[Data shown]:
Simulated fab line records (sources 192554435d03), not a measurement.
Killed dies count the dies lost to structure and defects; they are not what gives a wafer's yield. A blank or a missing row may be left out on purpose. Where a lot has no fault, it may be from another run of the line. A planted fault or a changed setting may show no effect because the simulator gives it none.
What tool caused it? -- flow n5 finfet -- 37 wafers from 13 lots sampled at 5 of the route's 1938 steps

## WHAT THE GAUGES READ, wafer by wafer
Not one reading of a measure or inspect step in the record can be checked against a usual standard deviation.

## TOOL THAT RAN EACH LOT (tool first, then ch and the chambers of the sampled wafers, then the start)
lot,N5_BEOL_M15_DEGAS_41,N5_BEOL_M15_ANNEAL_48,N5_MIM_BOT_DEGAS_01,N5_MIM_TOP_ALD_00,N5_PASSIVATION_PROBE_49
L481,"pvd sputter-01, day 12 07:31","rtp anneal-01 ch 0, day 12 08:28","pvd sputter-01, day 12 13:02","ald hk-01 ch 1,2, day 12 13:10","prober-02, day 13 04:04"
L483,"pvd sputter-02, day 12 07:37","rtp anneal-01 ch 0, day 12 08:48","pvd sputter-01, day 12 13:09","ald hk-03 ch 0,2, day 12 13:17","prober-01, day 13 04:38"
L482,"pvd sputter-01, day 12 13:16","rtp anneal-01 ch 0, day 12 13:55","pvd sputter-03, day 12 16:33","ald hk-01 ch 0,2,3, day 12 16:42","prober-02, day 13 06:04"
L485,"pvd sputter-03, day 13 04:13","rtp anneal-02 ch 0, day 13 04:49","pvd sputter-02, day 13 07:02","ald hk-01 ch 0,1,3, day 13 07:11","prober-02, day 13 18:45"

[Requirement]: Make an exact transcription of all the records.

[Written reply]:
Simulated fab line records (sources 192554435d03), not a measurement.
Killed dies count the dies lost to structure and defects; they are not what gives a wafer's yield. A blank or a missing row may be left out on purpose. Where a lot has no fault, it may be from another run of the line. A planted fault or a changed setting may show no effect because the simulator gives it none.
What tool caused it? -- flow n5 finfet -- 37 wafers from 13 lots sampled at 5 of the route's 1938 steps

## WHAT THE GAUGES READ, wafer by wafer
Not one reading of a measure or inspect step in the record can be checked against a usual standard deviation.

## TOOL THAT RAN EACH LOT (tool first, then ch and the chambers of the sampled wafers, then the start)
lot,N5_BEOL_M15_DEGAS_41,N5_BEOL_M15_ANNEAL_48,N5_MIM_BOT_DEGAS_01,N5_MIM_TOP_ALD_00,N5_PASSIVATION_PROBE_49
L481,"pvd sputter-01, day 12 07:31","rtp anneal-01 ch 0, day 12 08:28","pvd sputter-01, day 12 13:02","ald hk-01 ch 1,2, day 12 13:10","prober-02, day 13 04:04"
L483,"pvd sputter-02, day 12 07:37","rtp anneal-01 ch 0, day 12 08:48","pvd sputter-01, day 12 13:09","ald hk-03 ch 0,2, day 12 13:17","prober-01, day 13 04:38"
L482,"pvd sputter-01, day 12 13:16","rtp anneal-01 ch 0, day 12 13:55","pvd sputter-03, day 12 16:33","ald hk-01 ch 0,2,3, day 12 16:42","prober-02, day 13 06:04"
L485,"pvd sputter-03, day 13 04:13","rtp anneal-02 ch 0, day 13 04:49","pvd sputter-02, day 13 07:02","ald hk-01 ch 0,1,3, day 13 07:11","prober-02, day 13 18:45"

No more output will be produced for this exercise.